> **BRIEF**:
Copy nothing from the entries below except the lines from the one containing "Killed dies are" through the one containing "lots that met", and copy those exactly.

> **RECORDS SHOWN**:
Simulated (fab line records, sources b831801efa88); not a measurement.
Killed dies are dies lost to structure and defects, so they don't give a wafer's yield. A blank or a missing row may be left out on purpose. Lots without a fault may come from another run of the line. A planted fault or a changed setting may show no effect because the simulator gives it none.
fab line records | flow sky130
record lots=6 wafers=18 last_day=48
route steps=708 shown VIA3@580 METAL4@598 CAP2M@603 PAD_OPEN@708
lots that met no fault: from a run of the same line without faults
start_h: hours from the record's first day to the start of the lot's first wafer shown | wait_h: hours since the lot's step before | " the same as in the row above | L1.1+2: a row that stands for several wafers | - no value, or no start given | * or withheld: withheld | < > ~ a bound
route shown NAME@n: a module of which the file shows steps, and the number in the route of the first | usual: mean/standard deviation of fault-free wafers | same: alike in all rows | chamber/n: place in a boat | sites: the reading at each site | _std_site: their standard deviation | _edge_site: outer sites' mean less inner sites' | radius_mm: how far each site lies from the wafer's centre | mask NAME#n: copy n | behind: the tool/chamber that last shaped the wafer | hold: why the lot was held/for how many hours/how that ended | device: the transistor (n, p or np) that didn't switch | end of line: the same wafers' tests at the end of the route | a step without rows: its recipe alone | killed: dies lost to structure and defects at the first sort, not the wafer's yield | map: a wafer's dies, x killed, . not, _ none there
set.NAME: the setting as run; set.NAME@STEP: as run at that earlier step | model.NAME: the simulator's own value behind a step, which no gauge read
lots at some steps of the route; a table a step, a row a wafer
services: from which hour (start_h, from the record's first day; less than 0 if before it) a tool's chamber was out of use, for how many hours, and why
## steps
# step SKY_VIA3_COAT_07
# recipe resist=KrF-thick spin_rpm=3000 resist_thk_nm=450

> **WORKED SOLUTION**:
Killed dies are dies lost to structure and defects, so they don't give a wafer's yield. A blank or a missing row may be left out on purpose. Lots without a fault may come from another run of the line. A planted fault or a changed setting may show no effect because the simulator gives it none.
fab line records | flow sky130
record lots=6 wafers=18 last_day=48
route steps=708 shown VIA3@580 METAL4@598 CAP2M@603 PAD_OPEN@708
lots that met no fault: from a run of the same line without faults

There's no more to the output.